**Information shown:**
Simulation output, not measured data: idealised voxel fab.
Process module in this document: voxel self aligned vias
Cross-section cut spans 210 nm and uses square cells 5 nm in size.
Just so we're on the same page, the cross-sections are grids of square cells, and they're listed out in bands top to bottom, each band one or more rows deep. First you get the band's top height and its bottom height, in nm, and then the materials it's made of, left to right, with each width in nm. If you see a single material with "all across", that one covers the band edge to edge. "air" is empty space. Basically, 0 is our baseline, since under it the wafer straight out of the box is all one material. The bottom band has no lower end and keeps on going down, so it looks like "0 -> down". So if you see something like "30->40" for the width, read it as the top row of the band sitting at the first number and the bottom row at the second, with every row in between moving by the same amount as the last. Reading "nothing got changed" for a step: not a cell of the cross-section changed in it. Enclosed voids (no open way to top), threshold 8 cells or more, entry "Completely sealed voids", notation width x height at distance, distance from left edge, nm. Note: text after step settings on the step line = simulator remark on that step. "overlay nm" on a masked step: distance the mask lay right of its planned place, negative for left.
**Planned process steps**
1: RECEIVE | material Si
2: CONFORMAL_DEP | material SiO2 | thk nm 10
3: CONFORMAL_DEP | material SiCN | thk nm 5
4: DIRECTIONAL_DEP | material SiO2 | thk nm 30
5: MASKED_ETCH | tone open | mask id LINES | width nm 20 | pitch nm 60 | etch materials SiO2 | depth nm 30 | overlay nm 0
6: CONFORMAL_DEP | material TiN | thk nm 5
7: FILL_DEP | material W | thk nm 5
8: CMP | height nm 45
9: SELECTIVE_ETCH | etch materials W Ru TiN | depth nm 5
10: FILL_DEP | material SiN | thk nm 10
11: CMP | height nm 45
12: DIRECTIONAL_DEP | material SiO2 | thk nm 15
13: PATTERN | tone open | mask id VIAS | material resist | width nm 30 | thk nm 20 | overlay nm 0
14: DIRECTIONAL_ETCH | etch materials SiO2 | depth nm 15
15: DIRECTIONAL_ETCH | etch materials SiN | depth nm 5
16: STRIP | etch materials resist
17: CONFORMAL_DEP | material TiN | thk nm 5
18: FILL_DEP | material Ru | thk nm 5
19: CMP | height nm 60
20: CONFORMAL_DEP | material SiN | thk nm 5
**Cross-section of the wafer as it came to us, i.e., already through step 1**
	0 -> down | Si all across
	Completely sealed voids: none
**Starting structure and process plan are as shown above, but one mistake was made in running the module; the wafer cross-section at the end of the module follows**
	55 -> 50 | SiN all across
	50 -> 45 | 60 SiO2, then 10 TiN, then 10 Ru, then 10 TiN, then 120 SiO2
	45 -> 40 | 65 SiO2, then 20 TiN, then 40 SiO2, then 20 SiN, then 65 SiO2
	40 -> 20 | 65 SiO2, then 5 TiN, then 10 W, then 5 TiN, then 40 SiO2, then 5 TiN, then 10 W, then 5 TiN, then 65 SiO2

**Brief:** Reproduce only this range: the first line of the data above through the line with "Cross-section cut spans", both included, exactly as written.

**Answer space:**
Simulation output, not measured data: idealised voxel fab.
Process module in this document: voxel self aligned vias
Cross-section cut spans 210 nm and uses square cells 5 nm in size.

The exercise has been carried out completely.